- **ASSIGNED TASK**
Your task is to copy every record exactly.

- **SUPPLIED RECORDS**
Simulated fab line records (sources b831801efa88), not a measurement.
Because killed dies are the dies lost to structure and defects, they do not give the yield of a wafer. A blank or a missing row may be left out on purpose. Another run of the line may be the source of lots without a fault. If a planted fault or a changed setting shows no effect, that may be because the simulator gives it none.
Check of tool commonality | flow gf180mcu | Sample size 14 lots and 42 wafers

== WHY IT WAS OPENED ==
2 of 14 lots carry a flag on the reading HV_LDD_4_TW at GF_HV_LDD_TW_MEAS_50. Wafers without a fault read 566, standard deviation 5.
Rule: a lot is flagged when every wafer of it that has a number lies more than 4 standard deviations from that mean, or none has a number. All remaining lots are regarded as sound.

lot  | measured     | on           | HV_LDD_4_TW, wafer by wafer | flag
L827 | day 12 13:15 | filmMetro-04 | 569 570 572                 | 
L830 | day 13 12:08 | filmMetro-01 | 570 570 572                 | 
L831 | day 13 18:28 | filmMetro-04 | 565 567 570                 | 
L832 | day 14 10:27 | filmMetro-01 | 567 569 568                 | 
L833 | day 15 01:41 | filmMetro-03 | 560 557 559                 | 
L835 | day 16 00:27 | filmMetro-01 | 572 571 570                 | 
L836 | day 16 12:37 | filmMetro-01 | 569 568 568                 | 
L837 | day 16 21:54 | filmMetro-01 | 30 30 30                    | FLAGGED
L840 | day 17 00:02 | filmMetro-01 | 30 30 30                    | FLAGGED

- **RESPONSE BOX**
Simulated fab line records (sources b831801efa88), not a measurement.
Because killed dies are the dies lost to structure and defects, they do not give the yield of a wafer. A blank or a missing row may be left out on purpose. Another run of the line may be the source of lots without a fault. If a planted fault or a changed setting shows no effect, that may be because the simulator gives it none.
Check of tool commonality | flow gf180mcu | Sample size 14 lots and 42 wafers

== WHY IT WAS OPENED ==
2 of 14 lots carry a flag on the reading HV_LDD_4_TW at GF_HV_LDD_TW_MEAS_50. Wafers without a fault read 566, standard deviation 5.
Rule: a lot is flagged when every wafer of it that has a number lies more than 4 standard deviations from that mean, or none has a number. All remaining lots are regarded as sound.

lot  | measured     | on           | HV_LDD_4_TW, wafer by wafer | flag
L827 | day 12 13:15 | filmMetro-04 | 569 570 572                 | 
L830 | day 13 12:08 | filmMetro-01 | 570 570 572                 | 
L831 | day 13 18:28 | filmMetro-04 | 565 567 570                 | 
L832 | day 14 10:27 | filmMetro-01 | 567 569 568                 | 
L833 | day 15 01:41 | filmMetro-03 | 560 557 559                 | 
L835 | day 16 00:27 | filmMetro-01 | 572 571 570                 | 
L836 | day 16 12:37 | filmMetro-01 | 569 568 568                 | 
L837 | day 16 21:54 | filmMetro-01 | 30 30 30                    | FLAGGED
L840 | day 17 00:02 | filmMetro-01 | 30 30 30                    | FLAGGED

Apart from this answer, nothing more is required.